→ Exercise:
The records are to be copied in their entirety, exactly as given.

→ Supplied records:
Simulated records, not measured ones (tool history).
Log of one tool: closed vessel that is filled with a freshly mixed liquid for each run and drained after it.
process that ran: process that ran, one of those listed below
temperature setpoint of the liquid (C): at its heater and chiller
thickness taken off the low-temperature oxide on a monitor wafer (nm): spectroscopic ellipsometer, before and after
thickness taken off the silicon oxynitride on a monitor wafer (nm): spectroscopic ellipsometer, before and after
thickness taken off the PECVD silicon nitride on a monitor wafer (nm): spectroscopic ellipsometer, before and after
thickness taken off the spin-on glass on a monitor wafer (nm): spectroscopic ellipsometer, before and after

→ Task solution:
Simulated records, not measured ones (tool history).
Log of one tool: closed vessel that is filled with a freshly mixed liquid for each run and drained after it.
process that ran: process that ran, one of those listed below
temperature setpoint of the liquid (C): at its heater and chiller
thickness taken off the low-temperature oxide on a monitor wafer (nm): spectroscopic ellipsometer, before and after
thickness taken off the silicon oxynitride on a monitor wafer (nm): spectroscopic ellipsometer, before and after
thickness taken off the PECVD silicon nitride on a monitor wafer (nm): spectroscopic ellipsometer, before and after
thickness taken off the spin-on glass on a monitor wafer (nm): spectroscopic ellipsometer, before and after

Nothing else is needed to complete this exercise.